■ Task item ■
For this exercise, repeat the listing below from its first line through the line containing "S3: time in", exactly as written.

■ Data supplied ■
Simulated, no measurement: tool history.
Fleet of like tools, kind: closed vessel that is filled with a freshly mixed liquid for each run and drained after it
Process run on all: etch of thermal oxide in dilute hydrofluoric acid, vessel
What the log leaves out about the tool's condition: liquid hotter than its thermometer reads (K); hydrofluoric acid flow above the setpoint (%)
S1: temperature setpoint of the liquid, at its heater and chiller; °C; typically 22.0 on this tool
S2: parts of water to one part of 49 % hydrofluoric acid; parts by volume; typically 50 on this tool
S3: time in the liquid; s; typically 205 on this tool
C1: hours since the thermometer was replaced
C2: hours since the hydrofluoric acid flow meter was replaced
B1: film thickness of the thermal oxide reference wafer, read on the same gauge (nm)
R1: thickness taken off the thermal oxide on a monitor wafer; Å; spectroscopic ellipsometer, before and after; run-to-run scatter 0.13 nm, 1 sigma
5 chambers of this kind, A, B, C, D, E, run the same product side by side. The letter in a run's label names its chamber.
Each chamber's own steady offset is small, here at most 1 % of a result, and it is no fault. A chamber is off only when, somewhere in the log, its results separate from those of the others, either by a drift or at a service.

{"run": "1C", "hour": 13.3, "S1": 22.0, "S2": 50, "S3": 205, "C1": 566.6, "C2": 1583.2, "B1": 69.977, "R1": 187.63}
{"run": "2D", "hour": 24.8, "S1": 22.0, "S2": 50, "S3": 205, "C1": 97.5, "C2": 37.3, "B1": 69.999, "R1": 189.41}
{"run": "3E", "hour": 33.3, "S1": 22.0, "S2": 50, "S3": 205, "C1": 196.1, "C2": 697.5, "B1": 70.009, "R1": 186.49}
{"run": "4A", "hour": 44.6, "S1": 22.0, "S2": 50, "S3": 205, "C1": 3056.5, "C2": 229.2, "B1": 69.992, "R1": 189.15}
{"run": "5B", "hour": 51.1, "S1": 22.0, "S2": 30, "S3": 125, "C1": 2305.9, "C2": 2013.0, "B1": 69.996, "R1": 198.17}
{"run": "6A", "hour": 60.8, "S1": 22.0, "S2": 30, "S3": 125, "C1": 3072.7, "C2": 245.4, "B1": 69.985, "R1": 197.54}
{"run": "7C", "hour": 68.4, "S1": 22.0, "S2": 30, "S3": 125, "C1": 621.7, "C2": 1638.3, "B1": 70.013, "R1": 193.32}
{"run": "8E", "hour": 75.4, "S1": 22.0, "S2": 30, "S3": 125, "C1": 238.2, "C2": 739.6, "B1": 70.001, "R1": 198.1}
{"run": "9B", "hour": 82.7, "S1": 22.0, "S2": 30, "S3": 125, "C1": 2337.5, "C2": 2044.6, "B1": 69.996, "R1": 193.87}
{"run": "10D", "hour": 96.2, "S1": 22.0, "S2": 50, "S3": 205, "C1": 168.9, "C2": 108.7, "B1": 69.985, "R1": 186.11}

■ Written answer ■
Simulated, no measurement: tool history.
Fleet of like tools, kind: closed vessel that is filled with a freshly mixed liquid for each run and drained after it
Process run on all: etch of thermal oxide in dilute hydrofluoric acid, vessel
What the log leaves out about the tool's condition: liquid hotter than its thermometer reads (K); hydrofluoric acid flow above the setpoint (%)
S1: temperature setpoint of the liquid, at its heater and chiller; °C; typically 22.0 on this tool
S2: parts of water to one part of 49 % hydrofluoric acid; parts by volume; typically 50 on this tool
S3: time in the liquid; s; typically 205 on this tool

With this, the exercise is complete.